**Assignment:** Could you repeat every record below exactly as written?

+ + + + + + +

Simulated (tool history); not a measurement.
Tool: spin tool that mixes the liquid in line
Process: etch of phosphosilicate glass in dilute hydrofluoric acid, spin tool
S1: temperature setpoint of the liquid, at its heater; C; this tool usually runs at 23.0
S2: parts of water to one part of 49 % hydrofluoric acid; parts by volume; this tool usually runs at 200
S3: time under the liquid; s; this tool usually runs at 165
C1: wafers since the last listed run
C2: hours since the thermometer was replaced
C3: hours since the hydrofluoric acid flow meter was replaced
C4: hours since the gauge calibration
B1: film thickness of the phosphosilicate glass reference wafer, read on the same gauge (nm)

+ + + + + + +

**Task response:**
Simulated (tool history); not a measurement.
Tool: spin tool that mixes the liquid in line
Process: etch of phosphosilicate glass in dilute hydrofluoric acid, spin tool
S1: temperature setpoint of the liquid, at its heater; C; this tool usually runs at 23.0
S2: parts of water to one part of 49 % hydrofluoric acid; parts by volume; this tool usually runs at 200
S3: time under the liquid; s; this tool usually runs at 165
C1: wafers since the last listed run
C2: hours since the thermometer was replaced
C3: hours since the hydrofluoric acid flow meter was replaced
C4: hours since the gauge calibration
B1: film thickness of the phosphosilicate glass reference wafer, read on the same gauge (nm)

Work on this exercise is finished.